**Action item:** Retype the material exactly, ending with the line containing "field, field__w1, field__w2 and 103".

__________

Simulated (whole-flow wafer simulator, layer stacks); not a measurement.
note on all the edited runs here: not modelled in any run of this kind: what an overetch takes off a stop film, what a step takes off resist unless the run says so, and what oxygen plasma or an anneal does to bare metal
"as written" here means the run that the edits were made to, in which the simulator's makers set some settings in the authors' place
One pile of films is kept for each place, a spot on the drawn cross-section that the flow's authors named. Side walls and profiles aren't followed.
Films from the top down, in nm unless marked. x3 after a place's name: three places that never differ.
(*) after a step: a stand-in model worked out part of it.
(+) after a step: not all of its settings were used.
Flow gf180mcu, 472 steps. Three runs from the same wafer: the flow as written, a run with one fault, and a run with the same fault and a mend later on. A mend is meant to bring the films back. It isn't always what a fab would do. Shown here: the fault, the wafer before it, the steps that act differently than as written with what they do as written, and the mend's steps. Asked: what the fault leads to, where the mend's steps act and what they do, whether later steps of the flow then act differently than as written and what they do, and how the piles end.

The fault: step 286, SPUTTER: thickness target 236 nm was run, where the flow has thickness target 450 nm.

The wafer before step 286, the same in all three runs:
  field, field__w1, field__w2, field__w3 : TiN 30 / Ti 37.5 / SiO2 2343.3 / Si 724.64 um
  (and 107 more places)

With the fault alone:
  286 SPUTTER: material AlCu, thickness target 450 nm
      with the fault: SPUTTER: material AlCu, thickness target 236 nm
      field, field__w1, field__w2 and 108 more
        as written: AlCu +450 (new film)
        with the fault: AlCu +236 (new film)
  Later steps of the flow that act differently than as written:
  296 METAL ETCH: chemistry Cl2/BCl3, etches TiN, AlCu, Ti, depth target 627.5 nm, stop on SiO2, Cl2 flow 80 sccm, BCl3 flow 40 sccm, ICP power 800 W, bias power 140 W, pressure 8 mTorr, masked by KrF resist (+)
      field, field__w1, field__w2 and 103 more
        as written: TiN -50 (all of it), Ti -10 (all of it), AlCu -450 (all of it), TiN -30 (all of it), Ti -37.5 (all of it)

__________

**Worked solution:**
Simulated (whole-flow wafer simulator, layer stacks); not a measurement.
note on all the edited runs here: not modelled in any run of this kind: what an overetch takes off a stop film, what a step takes off resist unless the run says so, and what oxygen plasma or an anneal does to bare metal
"as written" here means the run that the edits were made to, in which the simulator's makers set some settings in the authors' place
One pile of films is kept for each place, a spot on the drawn cross-section that the flow's authors named. Side walls and profiles aren't followed.
Films from the top down, in nm unless marked. x3 after a place's name: three places that never differ.
(*) after a step: a stand-in model worked out part of it.
(+) after a step: not all of its settings were used.
Flow gf180mcu, 472 steps. Three runs from the same wafer: the flow as written, a run with one fault, and a run with the same fault and a mend later on. A mend is meant to bring the films back. It isn't always what a fab would do. Shown here: the fault, the wafer before it, the steps that act differently than as written with what they do as written, and the mend's steps. Asked: what the fault leads to, where the mend's steps act and what they do, whether later steps of the flow then act differently than as written and what they do, and how the piles end.

The fault: step 286, SPUTTER: thickness target 236 nm was run, where the flow has thickness target 450 nm.

The wafer before step 286, the same in all three runs:
  field, field__w1, field__w2, field__w3 : TiN 30 / Ti 37.5 / SiO2 2343.3 / Si 724.64 um
  (and 107 more places)

With the fault alone:
  286 SPUTTER: material AlCu, thickness target 450 nm
      with the fault: SPUTTER: material AlCu, thickness target 236 nm
      field, field__w1, field__w2 and 108 more
        as written: AlCu +450 (new film)
        with the fault: AlCu +236 (new film)
  Later steps of the flow that act differently than as written:
  296 METAL ETCH: chemistry Cl2/BCl3, etches TiN, AlCu, Ti, depth target 627.5 nm, stop on SiO2, Cl2 flow 80 sccm, BCl3 flow 40 sccm, ICP power 800 W, bias power 140 W, pressure 8 mTorr, masked by KrF resist (+)
      field, field__w1, field__w2 and 103 more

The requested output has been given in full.